— LISTED RECORDS —
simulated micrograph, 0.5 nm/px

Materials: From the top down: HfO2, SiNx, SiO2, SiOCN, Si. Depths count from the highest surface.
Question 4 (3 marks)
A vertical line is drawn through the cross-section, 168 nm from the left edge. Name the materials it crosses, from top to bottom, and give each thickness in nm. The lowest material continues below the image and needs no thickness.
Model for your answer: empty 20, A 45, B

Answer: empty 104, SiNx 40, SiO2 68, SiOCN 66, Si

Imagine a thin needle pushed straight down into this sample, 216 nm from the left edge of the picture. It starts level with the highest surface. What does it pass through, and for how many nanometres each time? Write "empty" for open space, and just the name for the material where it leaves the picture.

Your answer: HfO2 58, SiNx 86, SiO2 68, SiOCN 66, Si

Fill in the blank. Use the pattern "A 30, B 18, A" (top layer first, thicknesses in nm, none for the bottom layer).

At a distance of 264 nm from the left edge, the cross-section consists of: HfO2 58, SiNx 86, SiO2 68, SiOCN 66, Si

— REQUIREMENT —
The answer is the run of lines above from the line containing "Your answer: HfO2" through the line containing "Fill in the", copied exactly and alone.

— EXERCISE RESULT —
Your answer: HfO2 58, SiNx 86, SiO2 68, SiOCN 66, Si

Fill in the blank. Use the pattern "A 30, B 18, A" (top layer first, thicknesses in nm, none for the bottom layer).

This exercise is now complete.